DATASET CONTENT:
○ ○ ○

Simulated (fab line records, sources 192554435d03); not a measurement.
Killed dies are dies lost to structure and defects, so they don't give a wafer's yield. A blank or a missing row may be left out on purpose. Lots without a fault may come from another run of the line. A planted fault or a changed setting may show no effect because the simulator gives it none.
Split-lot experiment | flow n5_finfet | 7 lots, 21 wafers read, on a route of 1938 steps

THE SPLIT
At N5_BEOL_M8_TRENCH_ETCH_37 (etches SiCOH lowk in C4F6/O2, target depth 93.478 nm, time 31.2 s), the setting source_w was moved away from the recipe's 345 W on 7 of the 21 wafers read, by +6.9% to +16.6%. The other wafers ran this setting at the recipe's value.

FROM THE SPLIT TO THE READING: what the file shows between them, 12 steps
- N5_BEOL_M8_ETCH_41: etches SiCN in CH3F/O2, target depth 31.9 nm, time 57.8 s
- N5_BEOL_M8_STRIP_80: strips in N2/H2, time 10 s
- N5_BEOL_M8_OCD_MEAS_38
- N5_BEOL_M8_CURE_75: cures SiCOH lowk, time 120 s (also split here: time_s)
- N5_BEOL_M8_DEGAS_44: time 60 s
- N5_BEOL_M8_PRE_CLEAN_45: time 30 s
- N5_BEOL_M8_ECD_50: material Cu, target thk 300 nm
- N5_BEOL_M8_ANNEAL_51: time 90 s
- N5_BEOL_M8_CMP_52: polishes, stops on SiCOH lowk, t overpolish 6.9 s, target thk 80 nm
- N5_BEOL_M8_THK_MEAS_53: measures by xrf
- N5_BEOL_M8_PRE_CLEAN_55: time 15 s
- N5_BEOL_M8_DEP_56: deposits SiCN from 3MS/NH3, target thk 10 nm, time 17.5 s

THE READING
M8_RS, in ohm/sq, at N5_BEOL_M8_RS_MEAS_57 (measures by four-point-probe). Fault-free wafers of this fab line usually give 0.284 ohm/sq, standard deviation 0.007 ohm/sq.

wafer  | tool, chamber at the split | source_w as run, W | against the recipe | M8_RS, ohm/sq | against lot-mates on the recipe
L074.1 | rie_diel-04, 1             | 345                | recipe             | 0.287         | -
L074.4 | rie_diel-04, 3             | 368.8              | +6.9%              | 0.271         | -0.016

○ ○ ○

TASK ITEM: Above are the records; please copy exactly their first line and each line after it through the line containing "Killed dies are", and no line after that.

EXERCISE RESULT:
Simulated (fab line records, sources 192554435d03); not a measurement.
Killed dies are dies lost to structure and defects, so they don't give a wafer's yield. A blank or a missing row may be left out on purpose. Lots without a fault may come from another run of the line. A planted fault or a changed setting may show no effect because the simulator gives it none.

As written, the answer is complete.